(Extracted records)
━━━━━━━━

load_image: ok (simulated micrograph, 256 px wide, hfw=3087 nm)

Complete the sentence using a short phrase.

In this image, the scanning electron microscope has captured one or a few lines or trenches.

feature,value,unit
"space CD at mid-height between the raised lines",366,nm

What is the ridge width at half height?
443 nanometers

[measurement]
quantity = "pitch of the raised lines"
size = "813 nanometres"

━━━━━━━━

(Requirement)
Restate the data above word for word, please.

(Exercise response)
load_image: ok (simulated micrograph, 256 px wide, hfw=3087 nm)

Complete the sentence using a short phrase.

In this image, the scanning electron microscope has captured one or a few lines or trenches.

feature,value,unit
"space CD at mid-height between the raised lines",366,nm

What is the ridge width at half height?
443 nanometers

[measurement]
quantity = "pitch of the raised lines"
size = "813 nanometres"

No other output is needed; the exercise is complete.